Material supplied =
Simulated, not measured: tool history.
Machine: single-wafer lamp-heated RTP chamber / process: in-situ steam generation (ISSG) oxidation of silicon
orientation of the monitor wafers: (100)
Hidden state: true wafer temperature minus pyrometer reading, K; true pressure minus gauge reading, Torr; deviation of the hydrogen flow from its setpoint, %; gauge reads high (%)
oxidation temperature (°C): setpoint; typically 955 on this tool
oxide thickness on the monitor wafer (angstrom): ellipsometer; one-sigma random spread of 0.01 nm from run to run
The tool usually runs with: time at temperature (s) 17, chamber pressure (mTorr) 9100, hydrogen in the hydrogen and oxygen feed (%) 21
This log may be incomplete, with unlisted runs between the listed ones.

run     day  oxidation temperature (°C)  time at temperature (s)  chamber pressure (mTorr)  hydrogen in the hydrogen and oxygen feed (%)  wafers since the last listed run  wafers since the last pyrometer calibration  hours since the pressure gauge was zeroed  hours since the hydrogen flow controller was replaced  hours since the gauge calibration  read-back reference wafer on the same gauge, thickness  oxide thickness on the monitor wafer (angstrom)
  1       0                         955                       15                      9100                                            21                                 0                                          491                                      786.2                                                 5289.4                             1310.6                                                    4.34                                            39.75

Required action =
Print all of the lines above so that each one matches its original exactly.

Task answer =
Simulated, not measured: tool history.
Machine: single-wafer lamp-heated RTP chamber / process: in-situ steam generation (ISSG) oxidation of silicon
orientation of the monitor wafers: (100)
Hidden state: true wafer temperature minus pyrometer reading, K; true pressure minus gauge reading, Torr; deviation of the hydrogen flow from its setpoint, %; gauge reads high (%)
oxidation temperature (°C): setpoint; typically 955 on this tool
oxide thickness on the monitor wafer (angstrom): ellipsometer; one-sigma random spread of 0.01 nm from run to run
The tool usually runs with: time at temperature (s) 17, chamber pressure (mTorr) 9100, hydrogen in the hydrogen and oxygen feed (%) 21
This log may be incomplete, with unlisted runs between the listed ones.

run     day  oxidation temperature (°C)  time at temperature (s)  chamber pressure (mTorr)  hydrogen in the hydrogen and oxygen feed (%)  wafers since the last listed run  wafers since the last pyrometer calibration  hours since the pressure gauge was zeroed  hours since the hydrogen flow controller was replaced  hours since the gauge calibration  read-back reference wafer on the same gauge, thickness  oxide thickness on the monitor wafer (angstrom)
  1       0                         955                       15                      9100                                            21                                 0                                          491                                      786.2                                                 5289.4                             1310.6                                                    4.34                                            39.75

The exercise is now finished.